§ Provided information
######
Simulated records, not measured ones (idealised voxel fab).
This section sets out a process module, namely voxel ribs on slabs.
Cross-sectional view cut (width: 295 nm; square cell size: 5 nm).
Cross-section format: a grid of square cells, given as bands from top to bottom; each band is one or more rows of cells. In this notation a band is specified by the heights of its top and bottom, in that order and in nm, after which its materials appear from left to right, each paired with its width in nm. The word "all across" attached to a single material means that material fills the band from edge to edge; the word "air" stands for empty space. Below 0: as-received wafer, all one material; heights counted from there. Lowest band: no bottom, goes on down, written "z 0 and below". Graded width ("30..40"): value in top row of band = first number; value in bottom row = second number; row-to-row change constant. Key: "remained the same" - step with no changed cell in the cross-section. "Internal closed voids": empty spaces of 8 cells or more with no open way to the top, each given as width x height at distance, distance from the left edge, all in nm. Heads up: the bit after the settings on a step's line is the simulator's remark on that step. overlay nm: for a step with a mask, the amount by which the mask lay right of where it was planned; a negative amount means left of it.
######

§ Task item
All of the material above needs to be copied exactly.

§ Written solution
Simulated records, not measured ones (idealised voxel fab).
This section sets out a process module, namely voxel ribs on slabs.
Cross-sectional view cut (width: 295 nm; square cell size: 5 nm).
Cross-section format: a grid of square cells, given as bands from top to bottom; each band is one or more rows of cells. In this notation a band is specified by the heights of its top and bottom, in that order and in nm, after which its materials appear from left to right, each paired with its width in nm. The word "all across" attached to a single material means that material fills the band from edge to edge; the word "air" stands for empty space. Below 0: as-received wafer, all one material; heights counted from there. Lowest band: no bottom, goes on down, written "z 0 and below". Graded width ("30..40"): value in top row of band = first number; value in bottom row = second number; row-to-row change constant. Key: "remained the same" - step with no changed cell in the cross-section. "Internal closed voids": empty spaces of 8 cells or more with no open way to the top, each given as width x height at distance, distance from the left edge, all in nm. Heads up: the bit after the settings on a step's line is the simulator's remark on that step. overlay nm: for a step with a mask, the amount by which the mask lay right of where it was planned; a negative amount means left of it.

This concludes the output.